> Requirement
Reproduce the lines of the listing exactly, beginning at the top, until the line with "THE FAULTS, as the simulator had put them in" has been reproduced too.

> Extracted records
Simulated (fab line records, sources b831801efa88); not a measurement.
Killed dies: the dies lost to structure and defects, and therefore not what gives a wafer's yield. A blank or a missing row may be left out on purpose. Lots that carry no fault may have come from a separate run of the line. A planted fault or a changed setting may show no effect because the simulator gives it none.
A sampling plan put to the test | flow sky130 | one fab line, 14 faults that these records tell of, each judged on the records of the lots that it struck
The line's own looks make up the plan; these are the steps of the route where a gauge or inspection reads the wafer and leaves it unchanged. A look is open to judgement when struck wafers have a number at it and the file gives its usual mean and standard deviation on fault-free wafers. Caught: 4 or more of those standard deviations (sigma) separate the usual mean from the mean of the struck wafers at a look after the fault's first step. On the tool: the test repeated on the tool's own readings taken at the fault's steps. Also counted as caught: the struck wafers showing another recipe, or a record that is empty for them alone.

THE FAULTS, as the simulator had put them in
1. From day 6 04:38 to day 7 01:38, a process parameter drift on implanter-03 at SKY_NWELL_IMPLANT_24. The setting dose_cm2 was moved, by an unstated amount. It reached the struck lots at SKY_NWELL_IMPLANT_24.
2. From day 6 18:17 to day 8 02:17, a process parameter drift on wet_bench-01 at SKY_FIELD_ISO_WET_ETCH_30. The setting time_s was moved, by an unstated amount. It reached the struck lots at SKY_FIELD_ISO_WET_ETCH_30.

> Reply
Simulated (fab line records, sources b831801efa88); not a measurement.
Killed dies: the dies lost to structure and defects, and therefore not what gives a wafer's yield. A blank or a missing row may be left out on purpose. Lots that carry no fault may have come from a separate run of the line. A planted fault or a changed setting may show no effect because the simulator gives it none.
A sampling plan put to the test | flow sky130 | one fab line, 14 faults that these records tell of, each judged on the records of the lots that it struck
The line's own looks make up the plan; these are the steps of the route where a gauge or inspection reads the wafer and leaves it unchanged. A look is open to judgement when struck wafers have a number at it and the file gives its usual mean and standard deviation on fault-free wafers. Caught: 4 or more of those standard deviations (sigma) separate the usual mean from the mean of the struck wafers at a look after the fault's first step. On the tool: the test repeated on the tool's own readings taken at the fault's steps. Also counted as caught: the struck wafers showing another recipe, or a record that is empty for them alone.

THE FAULTS, as the simulator had put them in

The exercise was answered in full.